- _Task item_
Below are records; quote them exactly from the first line through the line that contains "material Si |".

- _Record set_
##############################
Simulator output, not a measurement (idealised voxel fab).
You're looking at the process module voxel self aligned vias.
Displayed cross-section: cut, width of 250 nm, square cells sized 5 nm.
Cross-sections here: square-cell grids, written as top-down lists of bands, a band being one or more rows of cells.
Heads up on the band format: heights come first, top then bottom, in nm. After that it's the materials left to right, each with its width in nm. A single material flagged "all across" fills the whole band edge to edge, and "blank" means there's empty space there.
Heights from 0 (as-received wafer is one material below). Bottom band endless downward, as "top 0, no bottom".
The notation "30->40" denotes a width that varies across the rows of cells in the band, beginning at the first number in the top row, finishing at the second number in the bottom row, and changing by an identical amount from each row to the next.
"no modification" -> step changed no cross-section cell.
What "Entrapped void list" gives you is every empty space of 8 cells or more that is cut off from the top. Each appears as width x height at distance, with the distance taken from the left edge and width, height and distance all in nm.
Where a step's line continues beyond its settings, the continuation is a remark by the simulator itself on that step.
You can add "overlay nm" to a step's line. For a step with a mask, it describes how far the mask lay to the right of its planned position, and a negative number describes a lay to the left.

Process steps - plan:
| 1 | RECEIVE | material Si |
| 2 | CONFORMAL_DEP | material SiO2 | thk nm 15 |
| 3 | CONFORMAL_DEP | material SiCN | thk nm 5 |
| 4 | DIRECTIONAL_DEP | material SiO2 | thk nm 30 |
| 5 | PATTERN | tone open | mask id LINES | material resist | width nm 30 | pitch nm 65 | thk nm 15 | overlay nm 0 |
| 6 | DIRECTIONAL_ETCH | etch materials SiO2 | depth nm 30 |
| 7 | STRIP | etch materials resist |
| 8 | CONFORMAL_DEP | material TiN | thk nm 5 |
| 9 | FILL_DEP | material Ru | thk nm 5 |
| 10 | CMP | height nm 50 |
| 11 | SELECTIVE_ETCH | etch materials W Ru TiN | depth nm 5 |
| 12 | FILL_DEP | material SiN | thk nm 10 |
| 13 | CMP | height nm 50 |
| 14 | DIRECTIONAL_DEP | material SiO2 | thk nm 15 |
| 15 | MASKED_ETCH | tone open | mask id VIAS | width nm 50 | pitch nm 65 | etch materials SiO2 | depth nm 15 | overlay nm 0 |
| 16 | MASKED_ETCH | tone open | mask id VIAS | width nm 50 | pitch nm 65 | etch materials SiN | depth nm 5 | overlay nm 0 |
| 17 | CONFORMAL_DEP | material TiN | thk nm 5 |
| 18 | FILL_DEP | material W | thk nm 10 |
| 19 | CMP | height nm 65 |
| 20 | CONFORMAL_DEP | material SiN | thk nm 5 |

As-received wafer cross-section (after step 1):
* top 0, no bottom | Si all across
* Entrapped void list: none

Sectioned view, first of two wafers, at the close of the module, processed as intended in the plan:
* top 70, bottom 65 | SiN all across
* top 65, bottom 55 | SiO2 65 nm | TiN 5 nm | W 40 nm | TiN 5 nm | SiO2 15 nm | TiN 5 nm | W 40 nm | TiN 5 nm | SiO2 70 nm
##############################

- _Worked solution_
Simulator output, not a measurement (idealised voxel fab).
You're looking at the process module voxel self aligned vias.
Displayed cross-section: cut, width of 250 nm, square cells sized 5 nm.
Cross-sections here: square-cell grids, written as top-down lists of bands, a band being one or more rows of cells.
Heads up on the band format: heights come first, top then bottom, in nm. After that it's the materials left to right, each with its width in nm. A single material flagged "all across" fills the whole band edge to edge, and "blank" means there's empty space there.
Heights from 0 (as-received wafer is one material below). Bottom band endless downward, as "top 0, no bottom".
The notation "30->40" denotes a width that varies across the rows of cells in the band, beginning at the first number in the top row, finishing at the second number in the bottom row, and changing by an identical amount from each row to the next.
"no modification" -> step changed no cross-section cell.
What "Entrapped void list" gives you is every empty space of 8 cells or more that is cut off from the top. Each appears as width x height at distance, with the distance taken from the left edge and width, height and distance all in nm.
Where a step's line continues beyond its settings, the continuation is a remark by the simulator itself on that step.
You can add "overlay nm" to a step's line. For a step with a mask, it describes how far the mask lay to the right of its planned position, and a negative number describes a lay to the left.

Process steps - plan:
| 1 | RECEIVE | material Si |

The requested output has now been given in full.